- Exercise -
Return the opening lines of the material, word for word. End with the line that contains "A cross-section is".

- Supplied information -
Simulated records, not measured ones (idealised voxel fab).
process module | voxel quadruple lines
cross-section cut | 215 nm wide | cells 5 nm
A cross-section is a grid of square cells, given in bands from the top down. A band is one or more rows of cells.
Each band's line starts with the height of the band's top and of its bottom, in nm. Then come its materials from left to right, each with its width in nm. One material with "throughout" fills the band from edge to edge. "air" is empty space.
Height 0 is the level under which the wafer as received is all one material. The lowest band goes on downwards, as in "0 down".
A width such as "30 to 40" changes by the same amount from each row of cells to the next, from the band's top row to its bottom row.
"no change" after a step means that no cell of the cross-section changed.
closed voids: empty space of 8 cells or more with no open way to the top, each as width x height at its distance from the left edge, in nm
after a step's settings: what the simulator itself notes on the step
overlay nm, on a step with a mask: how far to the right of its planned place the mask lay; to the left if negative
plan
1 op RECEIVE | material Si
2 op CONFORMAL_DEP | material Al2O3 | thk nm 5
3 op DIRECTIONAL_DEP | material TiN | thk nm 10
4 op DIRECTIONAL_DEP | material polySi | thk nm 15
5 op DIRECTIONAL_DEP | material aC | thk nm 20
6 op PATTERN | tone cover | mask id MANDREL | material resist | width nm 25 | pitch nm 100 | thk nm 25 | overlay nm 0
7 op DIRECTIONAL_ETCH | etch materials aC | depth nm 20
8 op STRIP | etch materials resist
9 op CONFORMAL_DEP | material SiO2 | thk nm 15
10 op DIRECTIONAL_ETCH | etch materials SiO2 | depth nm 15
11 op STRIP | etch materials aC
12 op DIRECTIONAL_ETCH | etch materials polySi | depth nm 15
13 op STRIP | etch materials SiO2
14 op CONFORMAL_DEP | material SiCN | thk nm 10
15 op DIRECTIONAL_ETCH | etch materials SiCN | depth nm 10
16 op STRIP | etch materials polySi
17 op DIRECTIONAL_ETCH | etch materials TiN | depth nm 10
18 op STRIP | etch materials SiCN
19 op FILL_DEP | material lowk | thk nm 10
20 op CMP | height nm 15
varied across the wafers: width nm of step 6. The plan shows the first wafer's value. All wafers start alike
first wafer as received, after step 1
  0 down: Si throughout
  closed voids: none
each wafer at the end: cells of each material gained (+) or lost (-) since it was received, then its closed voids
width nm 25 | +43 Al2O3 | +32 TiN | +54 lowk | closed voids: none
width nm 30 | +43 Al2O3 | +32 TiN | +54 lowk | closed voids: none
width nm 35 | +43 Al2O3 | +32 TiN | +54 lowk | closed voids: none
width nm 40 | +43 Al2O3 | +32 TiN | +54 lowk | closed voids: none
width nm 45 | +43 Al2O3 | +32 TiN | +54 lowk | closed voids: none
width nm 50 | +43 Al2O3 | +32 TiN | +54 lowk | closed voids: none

- Response area -
Simulated records, not measured ones (idealised voxel fab).
process module | voxel quadruple lines
cross-section cut | 215 nm wide | cells 5 nm
A cross-section is a grid of square cells, given in bands from the top down. A band is one or more rows of cells.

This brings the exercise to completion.